══ STUDY MATERIAL

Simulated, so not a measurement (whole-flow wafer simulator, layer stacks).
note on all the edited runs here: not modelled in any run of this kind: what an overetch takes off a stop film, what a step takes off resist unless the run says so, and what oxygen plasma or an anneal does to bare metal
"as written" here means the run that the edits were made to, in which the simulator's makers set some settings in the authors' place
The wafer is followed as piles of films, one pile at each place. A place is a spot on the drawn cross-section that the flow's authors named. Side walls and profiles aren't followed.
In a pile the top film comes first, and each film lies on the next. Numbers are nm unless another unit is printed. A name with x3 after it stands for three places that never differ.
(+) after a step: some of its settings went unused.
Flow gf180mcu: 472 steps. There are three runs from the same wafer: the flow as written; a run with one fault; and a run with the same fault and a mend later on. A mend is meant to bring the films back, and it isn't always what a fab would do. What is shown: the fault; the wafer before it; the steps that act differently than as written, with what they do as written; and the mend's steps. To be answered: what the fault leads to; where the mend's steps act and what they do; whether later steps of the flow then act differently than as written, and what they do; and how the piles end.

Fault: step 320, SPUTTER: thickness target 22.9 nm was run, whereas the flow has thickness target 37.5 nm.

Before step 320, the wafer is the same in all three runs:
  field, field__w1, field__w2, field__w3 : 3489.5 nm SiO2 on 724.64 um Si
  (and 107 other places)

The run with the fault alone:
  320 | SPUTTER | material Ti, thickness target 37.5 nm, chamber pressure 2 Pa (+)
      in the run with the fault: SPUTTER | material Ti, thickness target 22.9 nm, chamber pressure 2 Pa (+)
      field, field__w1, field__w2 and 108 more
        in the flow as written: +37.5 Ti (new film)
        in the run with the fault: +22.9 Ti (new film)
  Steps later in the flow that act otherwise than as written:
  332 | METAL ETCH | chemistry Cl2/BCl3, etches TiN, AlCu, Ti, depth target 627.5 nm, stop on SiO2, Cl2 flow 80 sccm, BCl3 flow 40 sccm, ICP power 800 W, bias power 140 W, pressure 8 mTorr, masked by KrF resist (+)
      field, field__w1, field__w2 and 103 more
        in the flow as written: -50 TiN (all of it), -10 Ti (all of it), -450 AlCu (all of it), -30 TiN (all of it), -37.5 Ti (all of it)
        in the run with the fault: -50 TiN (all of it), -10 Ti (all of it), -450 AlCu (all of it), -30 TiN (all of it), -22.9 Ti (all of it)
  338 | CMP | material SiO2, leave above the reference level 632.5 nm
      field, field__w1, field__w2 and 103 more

════

- **WORK TASK**:
Up to and including the line with "(+) after a", transcribe the entries above exactly, starting from their first line.

- **ANSWER SECTION**:
Simulated, so not a measurement (whole-flow wafer simulator, layer stacks).
note on all the edited runs here: not modelled in any run of this kind: what an overetch takes off a stop film, what a step takes off resist unless the run says so, and what oxygen plasma or an anneal does to bare metal
"as written" here means the run that the edits were made to, in which the simulator's makers set some settings in the authors' place
The wafer is followed as piles of films, one pile at each place. A place is a spot on the drawn cross-section that the flow's authors named. Side walls and profiles aren't followed.
In a pile the top film comes first, and each film lies on the next. Numbers are nm unless another unit is printed. A name with x3 after it stands for three places that never differ.
(+) after a step: some of its settings went unused.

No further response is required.